Assignment >> From the entries below, please output exactly the lines starting at the one containing "after a step's" and ending at the one containing "18 op PATTERN", both included.

________________________________________

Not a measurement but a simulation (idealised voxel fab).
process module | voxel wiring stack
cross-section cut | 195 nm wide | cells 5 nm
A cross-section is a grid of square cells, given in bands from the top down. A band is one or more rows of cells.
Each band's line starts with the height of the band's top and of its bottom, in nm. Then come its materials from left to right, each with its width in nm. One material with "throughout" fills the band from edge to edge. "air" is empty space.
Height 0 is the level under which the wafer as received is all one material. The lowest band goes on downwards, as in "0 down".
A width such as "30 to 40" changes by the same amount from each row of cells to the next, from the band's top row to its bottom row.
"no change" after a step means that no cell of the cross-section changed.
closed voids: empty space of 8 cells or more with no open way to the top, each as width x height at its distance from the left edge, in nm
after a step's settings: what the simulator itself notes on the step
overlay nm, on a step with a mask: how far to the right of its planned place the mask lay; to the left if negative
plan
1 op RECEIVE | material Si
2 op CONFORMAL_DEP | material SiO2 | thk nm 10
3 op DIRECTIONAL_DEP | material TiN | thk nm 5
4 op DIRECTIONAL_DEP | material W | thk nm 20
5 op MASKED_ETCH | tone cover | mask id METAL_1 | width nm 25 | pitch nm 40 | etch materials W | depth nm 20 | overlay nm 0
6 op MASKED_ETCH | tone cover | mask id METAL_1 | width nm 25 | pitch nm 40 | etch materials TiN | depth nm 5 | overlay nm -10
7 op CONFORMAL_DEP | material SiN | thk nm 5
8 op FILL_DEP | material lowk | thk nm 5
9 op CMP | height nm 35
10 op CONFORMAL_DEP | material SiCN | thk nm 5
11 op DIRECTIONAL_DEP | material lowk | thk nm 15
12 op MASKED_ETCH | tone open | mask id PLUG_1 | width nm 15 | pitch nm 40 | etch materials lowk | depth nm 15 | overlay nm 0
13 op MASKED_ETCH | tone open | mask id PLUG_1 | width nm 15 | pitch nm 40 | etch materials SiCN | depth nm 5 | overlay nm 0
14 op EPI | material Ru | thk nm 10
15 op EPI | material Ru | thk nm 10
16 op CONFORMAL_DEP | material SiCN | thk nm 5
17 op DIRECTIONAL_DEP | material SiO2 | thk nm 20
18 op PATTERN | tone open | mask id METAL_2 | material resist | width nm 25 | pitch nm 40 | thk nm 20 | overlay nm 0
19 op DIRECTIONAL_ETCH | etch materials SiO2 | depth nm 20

________________________________________

Answer space >>
after a step's settings: what the simulator itself notes on the step
overlay nm, on a step with a mask: how far to the right of its planned place the mask lay; to the left if negative
plan
1 op RECEIVE | material Si
2 op CONFORMAL_DEP | material SiO2 | thk nm 10
3 op DIRECTIONAL_DEP | material TiN | thk nm 5
4 op DIRECTIONAL_DEP | material W | thk nm 20
5 op MASKED_ETCH | tone cover | mask id METAL_1 | width nm 25 | pitch nm 40 | etch materials W | depth nm 20 | overlay nm 0
6 op MASKED_ETCH | tone cover | mask id METAL_1 | width nm 25 | pitch nm 40 | etch materials TiN | depth nm 5 | overlay nm -10
7 op CONFORMAL_DEP | material SiN | thk nm 5
8 op FILL_DEP | material lowk | thk nm 5
9 op CMP | height nm 35
10 op CONFORMAL_DEP | material SiCN | thk nm 5
11 op DIRECTIONAL_DEP | material lowk | thk nm 15
12 op MASKED_ETCH | tone open | mask id PLUG_1 | width nm 15 | pitch nm 40 | etch materials lowk | depth nm 15 | overlay nm 0
13 op MASKED_ETCH | tone open | mask id PLUG_1 | width nm 15 | pitch nm 40 | etch materials SiCN | depth nm 5 | overlay nm 0
14 op EPI | material Ru | thk nm 10
15 op EPI | material Ru | thk nm 10
16 op CONFORMAL_DEP | material SiCN | thk nm 5
17 op DIRECTIONAL_DEP | material SiO2 | thk nm 20
18 op PATTERN | tone open | mask id METAL_2 | material resist | width nm 25 | pitch nm 40 | thk nm 20 | overlay nm 0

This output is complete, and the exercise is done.